════
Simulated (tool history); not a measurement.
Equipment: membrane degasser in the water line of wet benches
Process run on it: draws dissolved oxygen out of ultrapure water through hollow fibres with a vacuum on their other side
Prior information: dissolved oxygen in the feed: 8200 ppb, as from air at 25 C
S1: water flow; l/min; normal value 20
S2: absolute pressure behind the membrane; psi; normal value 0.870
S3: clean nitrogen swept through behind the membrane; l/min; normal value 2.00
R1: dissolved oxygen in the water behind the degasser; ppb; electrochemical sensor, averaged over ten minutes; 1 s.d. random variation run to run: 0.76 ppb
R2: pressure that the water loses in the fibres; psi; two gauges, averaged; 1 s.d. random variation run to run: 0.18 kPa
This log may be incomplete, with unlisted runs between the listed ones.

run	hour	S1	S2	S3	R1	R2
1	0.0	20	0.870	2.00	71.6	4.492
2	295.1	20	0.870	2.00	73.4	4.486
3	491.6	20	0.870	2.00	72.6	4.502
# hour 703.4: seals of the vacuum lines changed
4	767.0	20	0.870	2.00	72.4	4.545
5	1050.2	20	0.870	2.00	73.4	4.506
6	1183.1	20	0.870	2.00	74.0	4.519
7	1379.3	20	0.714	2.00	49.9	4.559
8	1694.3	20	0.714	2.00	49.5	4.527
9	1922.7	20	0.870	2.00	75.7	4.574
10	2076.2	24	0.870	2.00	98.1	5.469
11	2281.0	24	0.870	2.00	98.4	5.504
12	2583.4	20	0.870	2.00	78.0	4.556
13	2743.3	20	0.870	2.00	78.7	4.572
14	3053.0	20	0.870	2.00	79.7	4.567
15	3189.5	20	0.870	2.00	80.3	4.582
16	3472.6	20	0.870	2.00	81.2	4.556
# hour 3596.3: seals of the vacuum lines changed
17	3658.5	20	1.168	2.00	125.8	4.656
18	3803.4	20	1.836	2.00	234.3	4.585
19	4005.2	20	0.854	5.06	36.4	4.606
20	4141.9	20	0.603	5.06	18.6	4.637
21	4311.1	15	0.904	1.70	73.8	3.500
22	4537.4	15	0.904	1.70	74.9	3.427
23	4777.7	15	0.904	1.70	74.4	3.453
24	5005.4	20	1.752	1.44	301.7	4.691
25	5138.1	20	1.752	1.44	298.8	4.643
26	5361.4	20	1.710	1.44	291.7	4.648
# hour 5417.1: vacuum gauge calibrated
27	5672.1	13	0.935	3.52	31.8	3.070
════

Reproduce, exactly as they stand in the data above, the lines from the one that holds "# hour 703.4: seals" to the one that holds "# hour 5417.1: vacuum gauge calibrated", inclusive.

◆ Answer box
# hour 703.4: seals of the vacuum lines changed
4	767.0	20	0.870	2.00	72.4	4.545
5	1050.2	20	0.870	2.00	73.4	4.506
6	1183.1	20	0.870	2.00	74.0	4.519
7	1379.3	20	0.714	2.00	49.9	4.559
8	1694.3	20	0.714	2.00	49.5	4.527
9	1922.7	20	0.870	2.00	75.7	4.574
10	2076.2	24	0.870	2.00	98.1	5.469
11	2281.0	24	0.870	2.00	98.4	5.504
12	2583.4	20	0.870	2.00	78.0	4.556
13	2743.3	20	0.870	2.00	78.7	4.572
14	3053.0	20	0.870	2.00	79.7	4.567
15	3189.5	20	0.870	2.00	80.3	4.582
16	3472.6	20	0.870	2.00	81.2	4.556
# hour 3596.3: seals of the vacuum lines changed
17	3658.5	20	1.168	2.00	125.8	4.656
18	3803.4	20	1.836	2.00	234.3	4.585
19	4005.2	20	0.854	5.06	36.4	4.606
20	4141.9	20	0.603	5.06	18.6	4.637
21	4311.1	15	0.904	1.70	73.8	3.500
22	4537.4	15	0.904	1.70	74.9	3.427
23	4777.7	15	0.904	1.70	74.4	3.453
24	5005.4	20	1.752	1.44	301.7	4.691
25	5138.1	20	1.752	1.44	298.8	4.643
26	5361.4	20	1.710	1.44	291.7	4.648
# hour 5417.1: vacuum gauge calibrated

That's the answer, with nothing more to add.